------------------------------------------------------------
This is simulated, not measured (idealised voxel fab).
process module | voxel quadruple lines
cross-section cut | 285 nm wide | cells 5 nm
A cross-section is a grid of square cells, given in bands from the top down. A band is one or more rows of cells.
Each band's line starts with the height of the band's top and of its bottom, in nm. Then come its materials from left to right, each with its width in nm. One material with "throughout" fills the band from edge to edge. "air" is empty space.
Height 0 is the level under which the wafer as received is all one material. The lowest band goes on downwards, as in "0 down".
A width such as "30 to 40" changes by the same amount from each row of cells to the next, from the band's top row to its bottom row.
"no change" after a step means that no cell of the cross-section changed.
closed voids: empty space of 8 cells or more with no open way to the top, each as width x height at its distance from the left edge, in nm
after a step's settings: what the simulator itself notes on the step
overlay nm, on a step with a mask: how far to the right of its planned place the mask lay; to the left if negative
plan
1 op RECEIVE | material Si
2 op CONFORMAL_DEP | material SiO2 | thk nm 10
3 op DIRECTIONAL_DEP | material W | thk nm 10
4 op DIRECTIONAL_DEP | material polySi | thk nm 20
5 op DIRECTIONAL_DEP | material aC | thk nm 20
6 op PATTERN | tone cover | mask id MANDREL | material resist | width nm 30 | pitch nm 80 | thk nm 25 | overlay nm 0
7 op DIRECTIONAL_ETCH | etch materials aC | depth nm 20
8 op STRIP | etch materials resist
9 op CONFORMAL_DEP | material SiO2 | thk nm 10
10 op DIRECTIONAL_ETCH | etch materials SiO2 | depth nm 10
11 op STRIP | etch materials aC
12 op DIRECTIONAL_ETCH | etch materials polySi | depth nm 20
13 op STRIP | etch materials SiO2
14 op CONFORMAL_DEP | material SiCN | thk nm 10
------------------------------------------------------------

Assignment
Transcribe the lines above precisely, keeping each one unchanged.

Answer box
This is simulated, not measured (idealised voxel fab).
process module | voxel quadruple lines
cross-section cut | 285 nm wide | cells 5 nm
A cross-section is a grid of square cells, given in bands from the top down. A band is one or more rows of cells.
Each band's line starts with the height of the band's top and of its bottom, in nm. Then come its materials from left to right, each with its width in nm. One material with "throughout" fills the band from edge to edge. "air" is empty space.
Height 0 is the level under which the wafer as received is all one material. The lowest band goes on downwards, as in "0 down".
A width such as "30 to 40" changes by the same amount from each row of cells to the next, from the band's top row to its bottom row.
"no change" after a step means that no cell of the cross-section changed.
closed voids: empty space of 8 cells or more with no open way to the top, each as width x height at its distance from the left edge, in nm
after a step's settings: what the simulator itself notes on the step
overlay nm, on a step with a mask: how far to the right of its planned place the mask lay; to the left if negative
plan
1 op RECEIVE | material Si
2 op CONFORMAL_DEP | material SiO2 | thk nm 10
3 op DIRECTIONAL_DEP | material W | thk nm 10
4 op DIRECTIONAL_DEP | material polySi | thk nm 20
5 op DIRECTIONAL_DEP | material aC | thk nm 20
6 op PATTERN | tone cover | mask id MANDREL | material resist | width nm 30 | pitch nm 80 | thk nm 25 | overlay nm 0
7 op DIRECTIONAL_ETCH | etch materials aC | depth nm 20
8 op STRIP | etch materials resist
9 op CONFORMAL_DEP | material SiO2 | thk nm 10
10 op DIRECTIONAL_ETCH | etch materials SiO2 | depth nm 10
11 op STRIP | etch materials aC
12 op DIRECTIONAL_ETCH | etch materials polySi | depth nm 20
13 op STRIP | etch materials SiO2
14 op CONFORMAL_DEP | material SiCN | thk nm 10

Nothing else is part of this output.